%%

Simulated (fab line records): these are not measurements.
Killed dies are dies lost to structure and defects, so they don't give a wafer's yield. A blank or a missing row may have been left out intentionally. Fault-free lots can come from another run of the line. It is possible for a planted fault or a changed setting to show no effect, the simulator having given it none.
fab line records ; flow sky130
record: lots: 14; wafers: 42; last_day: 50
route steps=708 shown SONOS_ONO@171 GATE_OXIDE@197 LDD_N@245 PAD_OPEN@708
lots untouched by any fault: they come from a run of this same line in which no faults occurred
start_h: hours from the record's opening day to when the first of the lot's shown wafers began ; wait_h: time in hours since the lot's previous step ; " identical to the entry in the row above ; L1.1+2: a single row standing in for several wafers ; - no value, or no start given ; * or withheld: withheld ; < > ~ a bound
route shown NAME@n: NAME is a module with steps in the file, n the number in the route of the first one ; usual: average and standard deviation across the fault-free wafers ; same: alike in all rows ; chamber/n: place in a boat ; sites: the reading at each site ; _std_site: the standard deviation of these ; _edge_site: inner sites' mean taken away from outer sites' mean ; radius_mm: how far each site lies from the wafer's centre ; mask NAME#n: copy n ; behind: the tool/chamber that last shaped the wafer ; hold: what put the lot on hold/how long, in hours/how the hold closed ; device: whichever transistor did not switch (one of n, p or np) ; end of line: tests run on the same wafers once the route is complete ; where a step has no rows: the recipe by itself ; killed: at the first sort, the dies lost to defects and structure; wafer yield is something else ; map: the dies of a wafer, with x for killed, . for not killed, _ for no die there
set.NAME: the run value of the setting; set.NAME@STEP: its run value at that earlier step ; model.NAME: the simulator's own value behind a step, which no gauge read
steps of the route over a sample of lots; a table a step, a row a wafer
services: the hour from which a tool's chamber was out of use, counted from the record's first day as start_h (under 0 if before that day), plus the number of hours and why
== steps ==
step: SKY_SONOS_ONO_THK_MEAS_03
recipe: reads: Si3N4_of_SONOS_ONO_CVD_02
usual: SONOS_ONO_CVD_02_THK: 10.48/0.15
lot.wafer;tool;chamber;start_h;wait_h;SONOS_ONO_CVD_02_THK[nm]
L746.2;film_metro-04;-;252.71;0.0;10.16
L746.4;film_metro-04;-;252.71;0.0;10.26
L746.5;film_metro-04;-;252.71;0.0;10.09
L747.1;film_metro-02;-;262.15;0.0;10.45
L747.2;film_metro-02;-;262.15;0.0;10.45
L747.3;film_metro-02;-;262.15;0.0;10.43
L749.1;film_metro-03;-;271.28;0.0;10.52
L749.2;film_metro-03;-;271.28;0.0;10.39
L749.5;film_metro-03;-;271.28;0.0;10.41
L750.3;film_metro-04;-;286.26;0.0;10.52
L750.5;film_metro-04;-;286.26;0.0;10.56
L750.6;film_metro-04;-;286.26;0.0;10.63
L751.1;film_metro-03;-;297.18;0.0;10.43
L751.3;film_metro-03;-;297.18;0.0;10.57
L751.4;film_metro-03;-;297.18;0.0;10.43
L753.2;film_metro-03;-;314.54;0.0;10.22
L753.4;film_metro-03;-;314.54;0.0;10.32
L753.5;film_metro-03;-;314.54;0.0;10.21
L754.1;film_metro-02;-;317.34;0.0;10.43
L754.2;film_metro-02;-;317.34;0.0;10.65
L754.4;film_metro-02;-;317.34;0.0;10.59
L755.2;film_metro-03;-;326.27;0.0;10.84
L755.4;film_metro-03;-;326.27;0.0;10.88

%%

Each line from the top of the material above through the line containing "Killed dies are" must be output exactly, and no other line.

Simulated (fab line records): these are not measurements.
Killed dies are dies lost to structure and defects, so they don't give a wafer's yield. A blank or a missing row may have been left out intentionally. Fault-free lots can come from another run of the line. It is possible for a planted fault or a changed setting to show no effect, the simulator having given it none.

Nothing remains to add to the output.